*** Opening of DATA TO EXAMINE ***
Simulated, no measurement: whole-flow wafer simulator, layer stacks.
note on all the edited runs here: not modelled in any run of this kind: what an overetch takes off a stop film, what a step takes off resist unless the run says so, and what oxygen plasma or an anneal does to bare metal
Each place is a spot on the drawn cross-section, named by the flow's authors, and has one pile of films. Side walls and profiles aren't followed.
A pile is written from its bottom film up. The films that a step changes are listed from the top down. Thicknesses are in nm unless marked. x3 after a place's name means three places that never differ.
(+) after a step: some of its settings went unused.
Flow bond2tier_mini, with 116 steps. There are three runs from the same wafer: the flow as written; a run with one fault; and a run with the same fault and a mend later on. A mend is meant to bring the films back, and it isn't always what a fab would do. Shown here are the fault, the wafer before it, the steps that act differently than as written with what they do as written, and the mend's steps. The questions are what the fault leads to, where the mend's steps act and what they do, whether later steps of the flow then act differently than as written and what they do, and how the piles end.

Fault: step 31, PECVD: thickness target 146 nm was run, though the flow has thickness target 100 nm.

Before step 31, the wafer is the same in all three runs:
*** Close of DATA TO EXAMINE ***

_TASK ITEM_
Restate, please, word for word the span of records running from the first line to the line bearing "A pile is written", both included, and nothing outside it.

_RESPONSE_
Simulated, no measurement: whole-flow wafer simulator, layer stacks.
note on all the edited runs here: not modelled in any run of this kind: what an overetch takes off a stop film, what a step takes off resist unless the run says so, and what oxygen plasma or an anneal does to bare metal
Each place is a spot on the drawn cross-section, named by the flow's authors, and has one pile of films. Side walls and profiles aren't followed.
A pile is written from its bottom film up. The films that a step changes are listed from the top down. Thicknesses are in nm unless marked. x3 after a place's name means three places that never differ.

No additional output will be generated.